:: Action item ::
Copy the records below without altering a single word.

········

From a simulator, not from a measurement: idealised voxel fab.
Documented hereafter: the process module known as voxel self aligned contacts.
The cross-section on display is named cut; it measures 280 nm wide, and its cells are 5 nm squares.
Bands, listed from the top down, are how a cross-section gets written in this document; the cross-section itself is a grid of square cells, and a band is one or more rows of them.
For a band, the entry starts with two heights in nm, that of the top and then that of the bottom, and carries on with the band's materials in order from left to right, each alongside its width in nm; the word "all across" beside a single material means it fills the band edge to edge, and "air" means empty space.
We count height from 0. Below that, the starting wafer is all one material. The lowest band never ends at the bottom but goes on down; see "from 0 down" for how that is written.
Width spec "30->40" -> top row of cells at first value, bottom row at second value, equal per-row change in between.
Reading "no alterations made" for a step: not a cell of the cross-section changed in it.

········

:: Task response ::
From a simulator, not from a measurement: idealised voxel fab.
Documented hereafter: the process module known as voxel self aligned contacts.
The cross-section on display is named cut; it measures 280 nm wide, and its cells are 5 nm squares.
Bands, listed from the top down, are how a cross-section gets written in this document; the cross-section itself is a grid of square cells, and a band is one or more rows of them.
For a band, the entry starts with two heights in nm, that of the top and then that of the bottom, and carries on with the band's materials in order from left to right, each alongside its width in nm; the word "all across" beside a single material means it fills the band edge to edge, and "air" means empty space.
We count height from 0. Below that, the starting wafer is all one material. The lowest band never ends at the bottom but goes on down; see "from 0 down" for how that is written.
Width spec "30->40" -> top row of cells at first value, bottom row at second value, equal per-row change in between.
Reading "no alterations made" for a step: not a cell of the cross-section changed in it.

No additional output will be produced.